--- Records provided Enclosed Below ---

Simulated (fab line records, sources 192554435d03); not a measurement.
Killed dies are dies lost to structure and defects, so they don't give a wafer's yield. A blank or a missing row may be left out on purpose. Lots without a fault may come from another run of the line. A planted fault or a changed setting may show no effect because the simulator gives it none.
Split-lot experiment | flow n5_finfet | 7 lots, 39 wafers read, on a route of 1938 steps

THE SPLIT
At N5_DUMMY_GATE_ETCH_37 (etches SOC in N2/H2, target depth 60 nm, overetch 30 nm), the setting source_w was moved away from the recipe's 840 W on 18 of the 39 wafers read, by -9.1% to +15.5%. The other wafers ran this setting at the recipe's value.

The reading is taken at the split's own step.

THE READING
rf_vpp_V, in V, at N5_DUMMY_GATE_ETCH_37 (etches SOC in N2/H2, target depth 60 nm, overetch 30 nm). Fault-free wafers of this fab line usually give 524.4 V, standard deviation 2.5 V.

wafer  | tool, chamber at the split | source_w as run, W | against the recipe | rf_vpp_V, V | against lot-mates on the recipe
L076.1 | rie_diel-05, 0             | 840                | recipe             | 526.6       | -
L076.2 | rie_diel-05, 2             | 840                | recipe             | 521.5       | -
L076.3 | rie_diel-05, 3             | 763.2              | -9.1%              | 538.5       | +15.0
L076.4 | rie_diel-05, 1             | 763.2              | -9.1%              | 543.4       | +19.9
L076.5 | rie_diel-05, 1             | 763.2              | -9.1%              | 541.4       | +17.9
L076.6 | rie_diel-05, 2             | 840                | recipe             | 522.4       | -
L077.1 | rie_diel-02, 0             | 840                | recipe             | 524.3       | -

--- End of Enclosed Records provided ---

Required action
Output must consist only of the listing's lines from the first through the line with "Killed dies are", reproduced word for word.

Response box
Simulated (fab line records, sources 192554435d03); not a measurement.
Killed dies are dies lost to structure and defects, so they don't give a wafer's yield. A blank or a missing row may be left out on purpose. Lots without a fault may come from another run of the line. A planted fault or a changed setting may show no effect because the simulator gives it none.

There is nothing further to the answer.